ASSIGNED TASK:
Would you retype all of these records exactly?

DATA FOR ANALYSIS:

Segment Open

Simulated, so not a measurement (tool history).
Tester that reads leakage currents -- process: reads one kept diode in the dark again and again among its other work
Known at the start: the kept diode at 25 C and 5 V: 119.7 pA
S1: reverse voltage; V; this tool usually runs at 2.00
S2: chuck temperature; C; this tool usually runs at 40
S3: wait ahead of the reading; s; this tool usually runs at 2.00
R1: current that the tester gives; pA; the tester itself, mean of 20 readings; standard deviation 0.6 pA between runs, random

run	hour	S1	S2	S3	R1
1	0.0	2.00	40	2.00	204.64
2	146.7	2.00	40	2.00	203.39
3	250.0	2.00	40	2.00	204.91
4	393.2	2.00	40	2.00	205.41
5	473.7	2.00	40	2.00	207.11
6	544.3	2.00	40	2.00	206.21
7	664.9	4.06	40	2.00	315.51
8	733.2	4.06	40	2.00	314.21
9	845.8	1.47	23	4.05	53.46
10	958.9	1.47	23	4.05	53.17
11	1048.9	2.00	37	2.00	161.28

Segment Closed

TASK ANSWER:
Simulated, so not a measurement (tool history).
Tester that reads leakage currents -- process: reads one kept diode in the dark again and again among its other work
Known at the start: the kept diode at 25 C and 5 V: 119.7 pA
S1: reverse voltage; V; this tool usually runs at 2.00
S2: chuck temperature; C; this tool usually runs at 40
S3: wait ahead of the reading; s; this tool usually runs at 2.00
R1: current that the tester gives; pA; the tester itself, mean of 20 readings; standard deviation 0.6 pA between runs, random

run	hour	S1	S2	S3	R1
1	0.0	2.00	40	2.00	204.64
2	146.7	2.00	40	2.00	203.39
3	250.0	2.00	40	2.00	204.91
4	393.2	2.00	40	2.00	205.41
5	473.7	2.00	40	2.00	207.11
6	544.3	2.00	40	2.00	206.21
7	664.9	4.06	40	2.00	315.51
8	733.2	4.06	40	2.00	314.21
9	845.8	1.47	23	4.05	53.46
10	958.9	1.47	23	4.05	53.17
11	1048.9	2.00	37	2.00	161.28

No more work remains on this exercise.